EXTRACTED RECORDS:
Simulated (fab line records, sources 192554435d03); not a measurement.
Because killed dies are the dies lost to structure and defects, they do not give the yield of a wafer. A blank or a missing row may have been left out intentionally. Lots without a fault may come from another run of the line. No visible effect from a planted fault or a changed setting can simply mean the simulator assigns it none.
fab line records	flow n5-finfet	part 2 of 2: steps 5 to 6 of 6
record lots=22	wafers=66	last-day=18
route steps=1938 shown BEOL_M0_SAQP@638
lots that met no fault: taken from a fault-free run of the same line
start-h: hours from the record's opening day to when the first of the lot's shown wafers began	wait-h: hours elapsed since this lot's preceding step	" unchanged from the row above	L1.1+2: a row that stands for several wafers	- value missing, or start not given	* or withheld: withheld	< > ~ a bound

BRIEF: Nothing is to be altered; retype each entry exactly.

ANSWER BOX:
Simulated (fab line records, sources 192554435d03); not a measurement.
Because killed dies are the dies lost to structure and defects, they do not give the yield of a wafer. A blank or a missing row may have been left out intentionally. Lots without a fault may come from another run of the line. No visible effect from a planted fault or a changed setting can simply mean the simulator assigns it none.
fab line records	flow n5-finfet	part 2 of 2: steps 5 to 6 of 6
record lots=22	wafers=66	last-day=18
route steps=1938 shown BEOL_M0_SAQP@638
lots that met no fault: taken from a fault-free run of the same line
start-h: hours from the record's opening day to when the first of the lot's shown wafers began	wait-h: hours elapsed since this lot's preceding step	" unchanged from the row above	L1.1+2: a row that stands for several wafers	- value missing, or start not given	* or withheld: withheld	< > ~ a bound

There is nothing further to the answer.